[Opening Source information section]

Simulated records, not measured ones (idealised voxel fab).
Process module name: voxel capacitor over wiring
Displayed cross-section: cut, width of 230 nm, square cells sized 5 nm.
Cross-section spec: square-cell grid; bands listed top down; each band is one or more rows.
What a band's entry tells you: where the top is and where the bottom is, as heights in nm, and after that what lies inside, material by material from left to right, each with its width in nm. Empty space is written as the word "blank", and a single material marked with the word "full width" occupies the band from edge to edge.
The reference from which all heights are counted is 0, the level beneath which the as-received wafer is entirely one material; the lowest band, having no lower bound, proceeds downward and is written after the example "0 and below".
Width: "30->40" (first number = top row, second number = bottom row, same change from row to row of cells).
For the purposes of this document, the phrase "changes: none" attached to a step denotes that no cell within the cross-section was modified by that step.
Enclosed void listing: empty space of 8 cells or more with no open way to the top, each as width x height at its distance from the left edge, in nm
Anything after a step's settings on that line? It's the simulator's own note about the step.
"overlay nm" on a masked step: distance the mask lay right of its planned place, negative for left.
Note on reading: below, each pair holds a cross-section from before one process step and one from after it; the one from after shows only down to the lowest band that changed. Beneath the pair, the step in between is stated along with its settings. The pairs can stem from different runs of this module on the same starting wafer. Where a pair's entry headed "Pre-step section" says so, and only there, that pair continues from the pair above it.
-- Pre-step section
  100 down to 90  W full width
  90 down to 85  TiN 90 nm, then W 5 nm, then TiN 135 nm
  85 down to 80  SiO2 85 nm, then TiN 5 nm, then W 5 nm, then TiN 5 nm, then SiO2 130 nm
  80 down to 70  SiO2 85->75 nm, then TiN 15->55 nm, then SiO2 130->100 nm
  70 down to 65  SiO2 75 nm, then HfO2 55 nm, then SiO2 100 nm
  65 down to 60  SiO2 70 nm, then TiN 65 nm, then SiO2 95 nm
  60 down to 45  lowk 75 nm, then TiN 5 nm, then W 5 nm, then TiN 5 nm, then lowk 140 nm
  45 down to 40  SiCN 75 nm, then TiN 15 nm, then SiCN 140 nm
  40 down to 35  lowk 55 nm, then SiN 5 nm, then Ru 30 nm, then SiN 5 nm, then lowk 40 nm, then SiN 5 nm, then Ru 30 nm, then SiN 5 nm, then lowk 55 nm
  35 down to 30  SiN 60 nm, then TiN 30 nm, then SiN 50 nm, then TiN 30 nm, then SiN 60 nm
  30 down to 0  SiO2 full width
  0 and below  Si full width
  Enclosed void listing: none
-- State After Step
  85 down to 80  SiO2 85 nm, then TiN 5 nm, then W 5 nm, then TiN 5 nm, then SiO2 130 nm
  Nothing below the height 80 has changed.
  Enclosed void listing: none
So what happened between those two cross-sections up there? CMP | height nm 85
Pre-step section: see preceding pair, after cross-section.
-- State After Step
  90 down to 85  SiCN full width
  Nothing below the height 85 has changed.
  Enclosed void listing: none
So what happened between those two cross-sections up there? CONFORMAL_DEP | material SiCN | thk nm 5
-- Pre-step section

[Closing Source information section]

[Requirement] Please return the lines above exactly, from the first one down to the line with "negative for left.", and stop after that line.

[Written reply]
Simulated records, not measured ones (idealised voxel fab).
Process module name: voxel capacitor over wiring
Displayed cross-section: cut, width of 230 nm, square cells sized 5 nm.
Cross-section spec: square-cell grid; bands listed top down; each band is one or more rows.
What a band's entry tells you: where the top is and where the bottom is, as heights in nm, and after that what lies inside, material by material from left to right, each with its width in nm. Empty space is written as the word "blank", and a single material marked with the word "full width" occupies the band from edge to edge.
The reference from which all heights are counted is 0, the level beneath which the as-received wafer is entirely one material; the lowest band, having no lower bound, proceeds downward and is written after the example "0 and below".
Width: "30->40" (first number = top row, second number = bottom row, same change from row to row of cells).
For the purposes of this document, the phrase "changes: none" attached to a step denotes that no cell within the cross-section was modified by that step.
Enclosed void listing: empty space of 8 cells or more with no open way to the top, each as width x height at its distance from the left edge, in nm
Anything after a step's settings on that line? It's the simulator's own note about the step.
"overlay nm" on a masked step: distance the mask lay right of its planned place, negative for left.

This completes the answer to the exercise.